(Entries supplied Opens)

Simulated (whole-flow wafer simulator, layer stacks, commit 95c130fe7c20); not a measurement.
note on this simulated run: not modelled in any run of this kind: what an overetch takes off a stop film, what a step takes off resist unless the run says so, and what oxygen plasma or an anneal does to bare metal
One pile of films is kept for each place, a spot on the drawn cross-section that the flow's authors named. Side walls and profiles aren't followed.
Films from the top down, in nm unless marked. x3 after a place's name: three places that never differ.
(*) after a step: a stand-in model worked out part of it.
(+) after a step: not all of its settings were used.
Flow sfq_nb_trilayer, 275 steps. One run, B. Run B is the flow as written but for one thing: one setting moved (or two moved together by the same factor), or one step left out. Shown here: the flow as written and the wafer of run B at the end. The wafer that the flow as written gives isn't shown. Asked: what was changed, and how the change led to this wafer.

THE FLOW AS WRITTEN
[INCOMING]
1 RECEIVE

(Entries supplied Closes)

Activity: Each line of the data above should appear again in your answer, exactly as given.

Task solution:
Simulated (whole-flow wafer simulator, layer stacks, commit 95c130fe7c20); not a measurement.
note on this simulated run: not modelled in any run of this kind: what an overetch takes off a stop film, what a step takes off resist unless the run says so, and what oxygen plasma or an anneal does to bare metal
One pile of films is kept for each place, a spot on the drawn cross-section that the flow's authors named. Side walls and profiles aren't followed.
Films from the top down, in nm unless marked. x3 after a place's name: three places that never differ.
(*) after a step: a stand-in model worked out part of it.
(+) after a step: not all of its settings were used.
Flow sfq_nb_trilayer, 275 steps. One run, B. Run B is the flow as written but for one thing: one setting moved (or two moved together by the same factor), or one step left out. Shown here: the flow as written and the wafer of run B at the end. The wafer that the flow as written gives isn't shown. Asked: what was changed, and how the change led to this wafer.

THE FLOW AS WRITTEN
[INCOMING]
1 RECEIVE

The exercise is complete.